======== Records supplied

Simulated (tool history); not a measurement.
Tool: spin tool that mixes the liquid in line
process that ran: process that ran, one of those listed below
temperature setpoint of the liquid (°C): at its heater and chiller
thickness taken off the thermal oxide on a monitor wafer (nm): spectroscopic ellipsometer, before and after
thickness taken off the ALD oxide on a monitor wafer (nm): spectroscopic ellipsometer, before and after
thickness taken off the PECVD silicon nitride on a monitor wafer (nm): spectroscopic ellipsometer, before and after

================

Work instruction
Make an exact transcription of the entries above.

Task output
Simulated (tool history); not a measurement.
Tool: spin tool that mixes the liquid in line
process that ran: process that ran, one of those listed below
temperature setpoint of the liquid (°C): at its heater and chiller
thickness taken off the thermal oxide on a monitor wafer (nm): spectroscopic ellipsometer, before and after
thickness taken off the ALD oxide on a monitor wafer (nm): spectroscopic ellipsometer, before and after
thickness taken off the PECVD silicon nitride on a monitor wafer (nm): spectroscopic ellipsometer, before and after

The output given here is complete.